• _Brief_
Using the material below, return exactly the lines between the one holding "When a width" and the one holding "The cross-section has", inclusive, and no others.

• _Extracted information_
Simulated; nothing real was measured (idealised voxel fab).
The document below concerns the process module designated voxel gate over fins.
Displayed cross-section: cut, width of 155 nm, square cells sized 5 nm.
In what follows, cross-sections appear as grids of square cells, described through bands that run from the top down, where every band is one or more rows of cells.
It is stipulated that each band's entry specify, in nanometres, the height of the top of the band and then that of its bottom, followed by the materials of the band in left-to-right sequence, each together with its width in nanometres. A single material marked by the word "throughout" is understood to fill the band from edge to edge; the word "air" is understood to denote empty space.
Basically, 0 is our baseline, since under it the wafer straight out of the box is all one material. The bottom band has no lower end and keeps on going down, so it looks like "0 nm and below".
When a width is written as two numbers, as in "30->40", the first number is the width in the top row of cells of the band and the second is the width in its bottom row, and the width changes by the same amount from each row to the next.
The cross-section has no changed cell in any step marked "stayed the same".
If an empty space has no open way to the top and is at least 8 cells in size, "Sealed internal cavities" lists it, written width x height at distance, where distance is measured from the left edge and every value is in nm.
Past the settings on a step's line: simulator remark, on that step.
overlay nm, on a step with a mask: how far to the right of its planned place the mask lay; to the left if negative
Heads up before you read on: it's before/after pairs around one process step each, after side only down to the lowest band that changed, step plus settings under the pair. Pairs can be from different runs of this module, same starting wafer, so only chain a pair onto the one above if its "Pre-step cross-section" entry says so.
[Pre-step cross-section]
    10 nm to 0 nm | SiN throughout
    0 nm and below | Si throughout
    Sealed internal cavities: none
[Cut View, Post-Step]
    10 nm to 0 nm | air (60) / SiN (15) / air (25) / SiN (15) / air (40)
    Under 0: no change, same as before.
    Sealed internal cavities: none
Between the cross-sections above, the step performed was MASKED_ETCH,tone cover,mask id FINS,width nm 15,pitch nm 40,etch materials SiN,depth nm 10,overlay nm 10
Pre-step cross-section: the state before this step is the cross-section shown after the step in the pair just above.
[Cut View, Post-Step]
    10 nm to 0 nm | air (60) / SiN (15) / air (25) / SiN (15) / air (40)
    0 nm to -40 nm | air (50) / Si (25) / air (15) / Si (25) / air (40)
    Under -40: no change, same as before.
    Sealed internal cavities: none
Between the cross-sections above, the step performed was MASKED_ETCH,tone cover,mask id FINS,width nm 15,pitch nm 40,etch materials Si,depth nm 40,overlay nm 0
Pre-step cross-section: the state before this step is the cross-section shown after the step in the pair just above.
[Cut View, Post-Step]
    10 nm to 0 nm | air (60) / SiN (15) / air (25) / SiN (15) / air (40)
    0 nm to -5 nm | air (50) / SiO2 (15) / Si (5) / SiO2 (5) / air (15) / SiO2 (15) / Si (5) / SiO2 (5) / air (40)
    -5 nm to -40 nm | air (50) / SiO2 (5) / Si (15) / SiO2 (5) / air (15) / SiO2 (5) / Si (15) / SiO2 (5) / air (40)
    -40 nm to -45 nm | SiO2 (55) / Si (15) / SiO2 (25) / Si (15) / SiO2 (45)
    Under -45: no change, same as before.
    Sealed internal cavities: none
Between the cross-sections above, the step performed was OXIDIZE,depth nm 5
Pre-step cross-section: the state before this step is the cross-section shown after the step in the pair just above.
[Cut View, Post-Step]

• _Worked solution_
When a width is written as two numbers, as in "30->40", the first number is the width in the top row of cells of the band and the second is the width in its bottom row, and the width changes by the same amount from each row to the next.
The cross-section has no changed cell in any step marked "stayed the same".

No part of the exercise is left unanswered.